(BRIEF): From the records below, copy out exactly the lines from the one containing "Tool: chiller that" to the one containing "R2: how much", both included. Add nothing else.

(DATA):
━━━━━━━━━━

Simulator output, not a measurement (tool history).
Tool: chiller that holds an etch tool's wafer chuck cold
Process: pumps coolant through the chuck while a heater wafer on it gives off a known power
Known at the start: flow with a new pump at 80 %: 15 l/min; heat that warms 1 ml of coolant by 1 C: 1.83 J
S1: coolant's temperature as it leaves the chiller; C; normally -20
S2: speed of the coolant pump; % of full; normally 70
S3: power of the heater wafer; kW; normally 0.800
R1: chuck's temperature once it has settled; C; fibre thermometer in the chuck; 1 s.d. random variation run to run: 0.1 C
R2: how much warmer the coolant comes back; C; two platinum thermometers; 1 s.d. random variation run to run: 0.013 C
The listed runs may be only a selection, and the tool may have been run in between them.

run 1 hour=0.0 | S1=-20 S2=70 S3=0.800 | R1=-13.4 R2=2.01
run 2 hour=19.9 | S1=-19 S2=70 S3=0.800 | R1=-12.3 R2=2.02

━━━━━━━━━━

(RESPONSE BOX):
Tool: chiller that holds an etch tool's wafer chuck cold
Process: pumps coolant through the chuck while a heater wafer on it gives off a known power
Known at the start: flow with a new pump at 80 %: 15 l/min; heat that warms 1 ml of coolant by 1 C: 1.83 J
S1: coolant's temperature as it leaves the chiller; C; normally -20
S2: speed of the coolant pump; % of full; normally 70
S3: power of the heater wafer; kW; normally 0.800
R1: chuck's temperature once it has settled; C; fibre thermometer in the chuck; 1 s.d. random variation run to run: 0.1 C
R2: how much warmer the coolant comes back; C; two platinum thermometers; 1 s.d. random variation run to run: 0.013 C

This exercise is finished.